**DATA SHOWN:**
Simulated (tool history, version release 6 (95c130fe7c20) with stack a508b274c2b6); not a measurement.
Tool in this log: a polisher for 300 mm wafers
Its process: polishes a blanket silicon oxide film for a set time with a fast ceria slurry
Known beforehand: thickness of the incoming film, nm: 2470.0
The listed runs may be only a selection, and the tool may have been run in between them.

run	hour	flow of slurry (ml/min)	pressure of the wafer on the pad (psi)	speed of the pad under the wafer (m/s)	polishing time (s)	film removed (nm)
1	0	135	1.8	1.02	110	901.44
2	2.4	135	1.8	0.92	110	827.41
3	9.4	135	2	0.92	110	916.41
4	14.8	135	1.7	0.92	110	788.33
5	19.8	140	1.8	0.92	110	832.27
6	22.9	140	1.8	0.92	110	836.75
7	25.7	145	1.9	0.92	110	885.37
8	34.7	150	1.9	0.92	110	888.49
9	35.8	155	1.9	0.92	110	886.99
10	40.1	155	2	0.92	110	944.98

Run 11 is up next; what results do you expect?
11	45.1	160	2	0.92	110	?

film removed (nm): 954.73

**WORK ORDER:**
The reply should hold only the lines from the first line of the listing above through the line with "Its process: polishes", each copied exactly.

**TASK RESPONSE:**
Simulated (tool history, version release 6 (95c130fe7c20) with stack a508b274c2b6); not a measurement.
Tool in this log: a polisher for 300 mm wafers
Its process: polishes a blanket silicon oxide film for a set time with a fast ceria slurry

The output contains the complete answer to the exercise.